## EXTRACTED RECORDS:
--------

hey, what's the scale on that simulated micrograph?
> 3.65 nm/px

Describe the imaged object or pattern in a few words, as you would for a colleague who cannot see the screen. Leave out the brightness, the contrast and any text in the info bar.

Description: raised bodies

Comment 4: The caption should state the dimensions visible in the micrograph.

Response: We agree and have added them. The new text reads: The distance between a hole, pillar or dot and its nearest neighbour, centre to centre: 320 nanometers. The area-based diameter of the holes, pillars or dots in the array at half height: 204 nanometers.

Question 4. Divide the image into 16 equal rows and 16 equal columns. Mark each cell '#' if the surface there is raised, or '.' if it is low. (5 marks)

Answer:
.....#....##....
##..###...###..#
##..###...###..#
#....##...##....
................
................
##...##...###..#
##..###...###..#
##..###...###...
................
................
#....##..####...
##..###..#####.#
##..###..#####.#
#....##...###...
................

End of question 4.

--------

## ACTIVITY:
Retype the listing above word for word.

## EXERCISE RESPONSE:
hey, what's the scale on that simulated micrograph?
> 3.65 nm/px

Describe the imaged object or pattern in a few words, as you would for a colleague who cannot see the screen. Leave out the brightness, the contrast and any text in the info bar.

Description: raised bodies

Comment 4: The caption should state the dimensions visible in the micrograph.

Response: We agree and have added them. The new text reads: The distance between a hole, pillar or dot and its nearest neighbour, centre to centre: 320 nanometers. The area-based diameter of the holes, pillars or dots in the array at half height: 204 nanometers.

Question 4. Divide the image into 16 equal rows and 16 equal columns. Mark each cell '#' if the surface there is raised, or '.' if it is low. (5 marks)

Answer:
.....#....##....
##..###...###..#
##..###...###..#
#....##...##....
................
................
##...##...###..#
##..###...###..#
##..###...###...
................
................
#....##..####...
##..###..#####.#
##..###..#####.#
#....##...###...
................

End of question 4.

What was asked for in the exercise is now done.